→ **Input data**
┏━━

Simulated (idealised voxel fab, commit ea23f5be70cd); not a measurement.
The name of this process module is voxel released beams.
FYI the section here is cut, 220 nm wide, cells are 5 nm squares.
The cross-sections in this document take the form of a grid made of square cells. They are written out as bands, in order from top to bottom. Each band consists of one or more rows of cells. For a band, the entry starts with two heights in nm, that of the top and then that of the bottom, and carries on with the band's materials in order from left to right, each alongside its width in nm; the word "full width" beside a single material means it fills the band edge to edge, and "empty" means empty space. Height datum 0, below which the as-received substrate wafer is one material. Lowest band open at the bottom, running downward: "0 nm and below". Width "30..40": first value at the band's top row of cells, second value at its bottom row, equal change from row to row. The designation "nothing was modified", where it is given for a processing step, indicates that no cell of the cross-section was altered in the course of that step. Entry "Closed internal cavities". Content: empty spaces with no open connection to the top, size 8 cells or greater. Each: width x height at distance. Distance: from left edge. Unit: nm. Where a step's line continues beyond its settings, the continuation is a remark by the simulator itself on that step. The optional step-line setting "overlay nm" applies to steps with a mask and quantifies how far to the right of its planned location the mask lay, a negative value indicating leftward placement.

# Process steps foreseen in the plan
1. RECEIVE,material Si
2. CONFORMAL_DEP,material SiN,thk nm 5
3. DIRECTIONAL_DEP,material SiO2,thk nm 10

┗━━

The lines to copy run from the first line of the entries to the line containing "FYI the section"; copy them exactly and output nothing else.

→ **Written answer**
Simulated (idealised voxel fab, commit ea23f5be70cd); not a measurement.
The name of this process module is voxel released beams.
FYI the section here is cut, 220 nm wide, cells are 5 nm squares.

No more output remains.